▶ [Work order]
Each line in the records below, from the one that contains "The wafer is" to the one that contains "(also at 26 further places)", should be reproduced exactly, the first and last included.

▶ [Dataset excerpts]
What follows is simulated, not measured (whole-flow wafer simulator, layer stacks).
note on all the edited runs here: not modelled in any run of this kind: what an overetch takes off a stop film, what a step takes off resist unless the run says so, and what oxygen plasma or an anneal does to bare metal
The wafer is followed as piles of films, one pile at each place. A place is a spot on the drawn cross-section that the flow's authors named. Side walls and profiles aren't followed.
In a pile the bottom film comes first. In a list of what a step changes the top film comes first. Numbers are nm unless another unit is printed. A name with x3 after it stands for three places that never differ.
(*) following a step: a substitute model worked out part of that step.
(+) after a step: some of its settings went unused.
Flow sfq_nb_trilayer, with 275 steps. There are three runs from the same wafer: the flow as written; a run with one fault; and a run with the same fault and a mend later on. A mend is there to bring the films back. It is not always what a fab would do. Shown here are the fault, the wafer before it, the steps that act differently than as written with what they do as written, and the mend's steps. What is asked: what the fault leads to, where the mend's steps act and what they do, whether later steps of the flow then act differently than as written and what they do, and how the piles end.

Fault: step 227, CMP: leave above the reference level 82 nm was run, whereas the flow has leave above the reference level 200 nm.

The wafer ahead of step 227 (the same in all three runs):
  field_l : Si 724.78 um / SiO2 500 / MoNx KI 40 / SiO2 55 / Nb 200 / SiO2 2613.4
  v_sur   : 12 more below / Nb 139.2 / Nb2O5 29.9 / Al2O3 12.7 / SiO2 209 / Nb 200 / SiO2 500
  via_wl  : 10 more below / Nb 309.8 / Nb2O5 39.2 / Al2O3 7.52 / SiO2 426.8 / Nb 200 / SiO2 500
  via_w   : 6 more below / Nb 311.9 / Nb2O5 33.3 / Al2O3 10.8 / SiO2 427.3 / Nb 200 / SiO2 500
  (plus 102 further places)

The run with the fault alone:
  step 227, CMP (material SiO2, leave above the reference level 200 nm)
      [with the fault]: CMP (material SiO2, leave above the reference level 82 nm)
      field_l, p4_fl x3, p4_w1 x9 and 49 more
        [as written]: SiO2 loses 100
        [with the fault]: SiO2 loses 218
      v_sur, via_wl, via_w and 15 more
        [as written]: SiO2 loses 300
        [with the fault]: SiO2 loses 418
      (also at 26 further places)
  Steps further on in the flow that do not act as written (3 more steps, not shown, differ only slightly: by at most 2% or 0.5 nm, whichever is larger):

▶ [Answer area]
The wafer is followed as piles of films, one pile at each place. A place is a spot on the drawn cross-section that the flow's authors named. Side walls and profiles aren't followed.
In a pile the bottom film comes first. In a list of what a step changes the top film comes first. Numbers are nm unless another unit is printed. A name with x3 after it stands for three places that never differ.
(*) following a step: a substitute model worked out part of that step.
(+) after a step: some of its settings went unused.
Flow sfq_nb_trilayer, with 275 steps. There are three runs from the same wafer: the flow as written; a run with one fault; and a run with the same fault and a mend later on. A mend is there to bring the films back. It is not always what a fab would do. Shown here are the fault, the wafer before it, the steps that act differently than as written with what they do as written, and the mend's steps. What is asked: what the fault leads to, where the mend's steps act and what they do, whether later steps of the flow then act differently than as written and what they do, and how the piles end.

Fault: step 227, CMP: leave above the reference level 82 nm was run, whereas the flow has leave above the reference level 200 nm.

The wafer ahead of step 227 (the same in all three runs):
  field_l : Si 724.78 um / SiO2 500 / MoNx KI 40 / SiO2 55 / Nb 200 / SiO2 2613.4
  v_sur   : 12 more below / Nb 139.2 / Nb2O5 29.9 / Al2O3 12.7 / SiO2 209 / Nb 200 / SiO2 500
  via_wl  : 10 more below / Nb 309.8 / Nb2O5 39.2 / Al2O3 7.52 / SiO2 426.8 / Nb 200 / SiO2 500
  via_w   : 6 more below / Nb 311.9 / Nb2O5 33.3 / Al2O3 10.8 / SiO2 427.3 / Nb 200 / SiO2 500
  (plus 102 further places)

The run with the fault alone:
  step 227, CMP (material SiO2, leave above the reference level 200 nm)
      [with the fault]: CMP (material SiO2, leave above the reference level 82 nm)
      field_l, p4_fl x3, p4_w1 x9 and 49 more
        [as written]: SiO2 loses 100
        [with the fault]: SiO2 loses 218
      v_sur, via_wl, via_w and 15 more
        [as written]: SiO2 loses 300
        [with the fault]: SiO2 loses 418
      (also at 26 further places)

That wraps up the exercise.